EXTRACTED ENTRIES —
▼▼▼
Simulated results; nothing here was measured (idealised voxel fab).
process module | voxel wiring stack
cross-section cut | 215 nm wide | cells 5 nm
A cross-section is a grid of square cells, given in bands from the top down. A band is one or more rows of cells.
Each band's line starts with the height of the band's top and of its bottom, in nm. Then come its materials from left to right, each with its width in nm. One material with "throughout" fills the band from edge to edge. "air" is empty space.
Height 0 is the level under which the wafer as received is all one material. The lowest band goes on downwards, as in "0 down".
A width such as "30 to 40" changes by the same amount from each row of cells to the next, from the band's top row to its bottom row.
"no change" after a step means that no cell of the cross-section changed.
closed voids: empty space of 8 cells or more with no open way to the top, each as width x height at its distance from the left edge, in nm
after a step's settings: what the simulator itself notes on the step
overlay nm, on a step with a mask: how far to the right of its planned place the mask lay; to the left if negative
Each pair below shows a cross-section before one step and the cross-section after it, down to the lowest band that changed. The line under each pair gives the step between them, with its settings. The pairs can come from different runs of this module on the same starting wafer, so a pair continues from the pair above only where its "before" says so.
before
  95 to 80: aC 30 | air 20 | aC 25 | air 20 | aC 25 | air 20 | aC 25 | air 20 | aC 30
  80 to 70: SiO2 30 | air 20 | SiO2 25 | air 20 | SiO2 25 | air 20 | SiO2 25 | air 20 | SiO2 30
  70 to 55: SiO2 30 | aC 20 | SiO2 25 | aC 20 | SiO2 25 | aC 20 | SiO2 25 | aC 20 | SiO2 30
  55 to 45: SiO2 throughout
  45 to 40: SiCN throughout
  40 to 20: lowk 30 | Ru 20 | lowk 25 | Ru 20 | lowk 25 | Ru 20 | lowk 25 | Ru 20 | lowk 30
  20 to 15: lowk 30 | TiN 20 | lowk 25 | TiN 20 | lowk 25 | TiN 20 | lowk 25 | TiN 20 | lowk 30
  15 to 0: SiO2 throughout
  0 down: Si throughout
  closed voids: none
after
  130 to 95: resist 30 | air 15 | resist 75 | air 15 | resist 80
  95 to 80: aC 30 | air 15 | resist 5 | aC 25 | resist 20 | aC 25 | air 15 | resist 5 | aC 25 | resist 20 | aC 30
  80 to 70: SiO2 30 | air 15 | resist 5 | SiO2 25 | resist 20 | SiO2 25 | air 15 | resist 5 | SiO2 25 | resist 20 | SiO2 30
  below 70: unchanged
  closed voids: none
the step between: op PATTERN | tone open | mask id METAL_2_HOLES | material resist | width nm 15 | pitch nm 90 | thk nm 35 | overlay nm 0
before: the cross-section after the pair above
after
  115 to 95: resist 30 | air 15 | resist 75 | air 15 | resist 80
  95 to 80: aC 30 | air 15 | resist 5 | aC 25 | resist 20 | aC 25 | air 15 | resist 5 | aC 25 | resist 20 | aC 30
▲▲▲

REQUIRED ACTION — A verbatim transcription is needed of the lines above, starting at the line with "15 to 0: SiO2 throughout" and ending at the line with "115 to 95: resist", both included, and of nothing else.

WRITTEN RESPONSE —
  15 to 0: SiO2 throughout
  0 down: Si throughout
  closed voids: none
after
  130 to 95: resist 30 | air 15 | resist 75 | air 15 | resist 80
  95 to 80: aC 30 | air 15 | resist 5 | aC 25 | resist 20 | aC 25 | air 15 | resist 5 | aC 25 | resist 20 | aC 30
  80 to 70: SiO2 30 | air 15 | resist 5 | SiO2 25 | resist 20 | SiO2 25 | air 15 | resist 5 | SiO2 25 | resist 20 | SiO2 30
  below 70: unchanged
  closed voids: none
the step between: op PATTERN | tone open | mask id METAL_2_HOLES | material resist | width nm 15 | pitch nm 90 | thk nm 35 | overlay nm 0
before: the cross-section after the pair above
after
  115 to 95: resist 30 | air 15 | resist 75 | air 15 | resist 80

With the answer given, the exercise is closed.